--- Task item ---
Below are lines of data, and only some are wanted. Please repeat exactly those from the line that has "Quantity ....... raised-line pitch" through the line that has "unit: microns".

Dataset content section start
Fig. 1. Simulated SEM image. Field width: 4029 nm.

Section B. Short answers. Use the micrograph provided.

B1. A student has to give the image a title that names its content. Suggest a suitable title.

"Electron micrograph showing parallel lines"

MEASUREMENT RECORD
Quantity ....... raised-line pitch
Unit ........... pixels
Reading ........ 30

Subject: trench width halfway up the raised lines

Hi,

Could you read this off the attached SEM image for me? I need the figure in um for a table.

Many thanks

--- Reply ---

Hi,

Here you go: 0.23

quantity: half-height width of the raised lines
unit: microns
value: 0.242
Dataset content section end

--- Written answer ---
Quantity ....... raised-line pitch
Unit ........... pixels
Reading ........ 30

Subject: trench width halfway up the raised lines

Hi,

Could you read this off the attached SEM image for me? I need the figure in um for a table.

Many thanks

--- Reply ---

Hi,

Here you go: 0.23

quantity: half-height width of the raised lines
unit: microns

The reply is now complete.